[[ Material provided open ]]

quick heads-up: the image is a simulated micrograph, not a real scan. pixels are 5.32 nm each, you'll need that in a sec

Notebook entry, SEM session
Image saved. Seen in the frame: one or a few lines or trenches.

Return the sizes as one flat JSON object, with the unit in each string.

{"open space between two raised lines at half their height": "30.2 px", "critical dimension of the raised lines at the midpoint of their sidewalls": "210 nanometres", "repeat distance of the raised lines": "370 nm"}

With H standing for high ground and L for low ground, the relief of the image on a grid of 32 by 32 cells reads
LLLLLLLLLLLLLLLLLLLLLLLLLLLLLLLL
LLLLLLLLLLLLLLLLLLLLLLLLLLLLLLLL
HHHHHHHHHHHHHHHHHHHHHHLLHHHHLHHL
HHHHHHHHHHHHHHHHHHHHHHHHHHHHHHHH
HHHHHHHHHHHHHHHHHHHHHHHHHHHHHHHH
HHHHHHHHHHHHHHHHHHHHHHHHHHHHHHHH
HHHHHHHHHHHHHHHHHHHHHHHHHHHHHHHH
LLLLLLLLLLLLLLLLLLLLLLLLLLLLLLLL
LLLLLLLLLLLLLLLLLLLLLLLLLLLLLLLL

[[ Material provided closed ]]

◆ **Work request**:
Reproduce each record exactly as it appears.

◆ **Solution**:
quick heads-up: the image is a simulated micrograph, not a real scan. pixels are 5.32 nm each, you'll need that in a sec

Notebook entry, SEM session
Image saved. Seen in the frame: one or a few lines or trenches.

Return the sizes as one flat JSON object, with the unit in each string.

{"open space between two raised lines at half their height": "30.2 px", "critical dimension of the raised lines at the midpoint of their sidewalls": "210 nanometres", "repeat distance of the raised lines": "370 nm"}

With H standing for high ground and L for low ground, the relief of the image on a grid of 32 by 32 cells reads
LLLLLLLLLLLLLLLLLLLLLLLLLLLLLLLL
LLLLLLLLLLLLLLLLLLLLLLLLLLLLLLLL
HHHHHHHHHHHHHHHHHHHHHHLLHHHHLHHL
HHHHHHHHHHHHHHHHHHHHHHHHHHHHHHHH
HHHHHHHHHHHHHHHHHHHHHHHHHHHHHHHH
HHHHHHHHHHHHHHHHHHHHHHHHHHHHHHHH
HHHHHHHHHHHHHHHHHHHHHHHHHHHHHHHH
LLLLLLLLLLLLLLLLLLLLLLLLLLLLLLLL
LLLLLLLLLLLLLLLLLLLLLLLLLLLLLLLL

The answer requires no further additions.